Exercise: Write out every record in full, exactly as written, please.

*** Opening Listed records ***
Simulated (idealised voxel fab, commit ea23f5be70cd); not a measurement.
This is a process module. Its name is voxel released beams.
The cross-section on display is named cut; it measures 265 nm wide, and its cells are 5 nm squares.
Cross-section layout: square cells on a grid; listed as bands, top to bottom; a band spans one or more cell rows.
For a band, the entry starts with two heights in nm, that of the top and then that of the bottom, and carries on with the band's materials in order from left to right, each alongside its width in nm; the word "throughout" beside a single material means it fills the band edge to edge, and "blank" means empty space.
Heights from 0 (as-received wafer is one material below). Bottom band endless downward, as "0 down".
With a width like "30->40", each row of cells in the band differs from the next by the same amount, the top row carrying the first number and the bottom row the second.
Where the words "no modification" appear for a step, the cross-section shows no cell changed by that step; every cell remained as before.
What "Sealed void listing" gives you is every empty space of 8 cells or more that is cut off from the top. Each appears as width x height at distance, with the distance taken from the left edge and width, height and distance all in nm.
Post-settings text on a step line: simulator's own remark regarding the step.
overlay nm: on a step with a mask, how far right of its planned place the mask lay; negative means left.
*** Closing Listed records ***

Result:
Simulated (idealised voxel fab, commit ea23f5be70cd); not a measurement.
This is a process module. Its name is voxel released beams.
The cross-section on display is named cut; it measures 265 nm wide, and its cells are 5 nm squares.
Cross-section layout: square cells on a grid; listed as bands, top to bottom; a band spans one or more cell rows.
For a band, the entry starts with two heights in nm, that of the top and then that of the bottom, and carries on with the band's materials in order from left to right, each alongside its width in nm; the word "throughout" beside a single material means it fills the band edge to edge, and "blank" means empty space.
Heights from 0 (as-received wafer is one material below). Bottom band endless downward, as "0 down".
With a width like "30->40", each row of cells in the band differs from the next by the same amount, the top row carrying the first number and the bottom row the second.
Where the words "no modification" appear for a step, the cross-section shows no cell changed by that step; every cell remained as before.
What "Sealed void listing" gives you is every empty space of 8 cells or more that is cut off from the top. Each appears as width x height at distance, with the distance taken from the left edge and width, height and distance all in nm.
Post-settings text on a step line: simulator's own remark regarding the step.
overlay nm: on a step with a mask, how far right of its planned place the mask lay; negative means left.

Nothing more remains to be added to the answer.